----------

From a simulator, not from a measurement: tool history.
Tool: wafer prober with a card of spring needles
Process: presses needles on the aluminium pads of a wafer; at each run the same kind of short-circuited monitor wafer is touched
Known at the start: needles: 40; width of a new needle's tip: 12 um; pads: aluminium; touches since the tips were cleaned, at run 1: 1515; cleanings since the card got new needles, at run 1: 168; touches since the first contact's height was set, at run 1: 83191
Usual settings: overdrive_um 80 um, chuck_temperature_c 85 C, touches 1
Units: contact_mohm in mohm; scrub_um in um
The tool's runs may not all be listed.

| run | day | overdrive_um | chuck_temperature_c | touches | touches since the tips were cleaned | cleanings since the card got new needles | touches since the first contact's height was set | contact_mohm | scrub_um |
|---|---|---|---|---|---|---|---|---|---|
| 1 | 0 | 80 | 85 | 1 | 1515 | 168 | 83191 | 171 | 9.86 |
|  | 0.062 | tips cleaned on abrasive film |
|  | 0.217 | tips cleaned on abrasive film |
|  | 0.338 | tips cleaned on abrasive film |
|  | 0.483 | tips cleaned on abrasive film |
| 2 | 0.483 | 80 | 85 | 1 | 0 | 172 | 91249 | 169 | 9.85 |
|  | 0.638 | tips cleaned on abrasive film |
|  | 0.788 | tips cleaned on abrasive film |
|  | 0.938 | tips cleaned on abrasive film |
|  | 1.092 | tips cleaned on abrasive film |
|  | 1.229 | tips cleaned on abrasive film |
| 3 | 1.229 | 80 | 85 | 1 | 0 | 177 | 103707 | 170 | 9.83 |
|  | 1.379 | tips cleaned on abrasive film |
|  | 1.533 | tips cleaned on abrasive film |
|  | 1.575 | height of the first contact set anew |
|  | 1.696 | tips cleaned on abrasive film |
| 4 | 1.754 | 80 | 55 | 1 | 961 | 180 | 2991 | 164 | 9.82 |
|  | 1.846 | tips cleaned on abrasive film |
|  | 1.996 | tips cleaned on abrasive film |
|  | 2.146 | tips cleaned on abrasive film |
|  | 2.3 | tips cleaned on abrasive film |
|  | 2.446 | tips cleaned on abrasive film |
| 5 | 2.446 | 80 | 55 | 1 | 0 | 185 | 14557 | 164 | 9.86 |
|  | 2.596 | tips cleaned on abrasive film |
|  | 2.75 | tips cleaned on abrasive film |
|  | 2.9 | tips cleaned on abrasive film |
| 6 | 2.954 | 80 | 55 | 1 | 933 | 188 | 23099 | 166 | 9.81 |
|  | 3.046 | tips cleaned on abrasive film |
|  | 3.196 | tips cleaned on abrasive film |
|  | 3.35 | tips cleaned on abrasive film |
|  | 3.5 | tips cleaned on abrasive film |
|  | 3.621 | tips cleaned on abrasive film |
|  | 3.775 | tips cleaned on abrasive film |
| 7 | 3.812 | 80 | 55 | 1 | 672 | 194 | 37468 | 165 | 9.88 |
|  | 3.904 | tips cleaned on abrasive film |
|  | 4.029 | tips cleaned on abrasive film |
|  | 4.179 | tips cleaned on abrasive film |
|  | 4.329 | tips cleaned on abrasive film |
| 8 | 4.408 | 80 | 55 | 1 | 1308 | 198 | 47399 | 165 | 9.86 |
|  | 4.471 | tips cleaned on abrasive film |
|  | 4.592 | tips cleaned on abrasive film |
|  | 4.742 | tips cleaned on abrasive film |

----------

◆ **Required action**: Can you repeat, word for word, every line above from the one containing "3.35 | tips cleaned on abrasive film |" down to the one containing "3.904 | tips cleaned on abrasive film |", including both?

◆ **Exercise result**:
|  | 3.35 | tips cleaned on abrasive film |
|  | 3.5 | tips cleaned on abrasive film |
|  | 3.621 | tips cleaned on abrasive film |
|  | 3.775 | tips cleaned on abrasive film |
| 7 | 3.812 | 80 | 55 | 1 | 672 | 194 | 37468 | 165 | 9.88 |
|  | 3.904 | tips cleaned on abrasive film |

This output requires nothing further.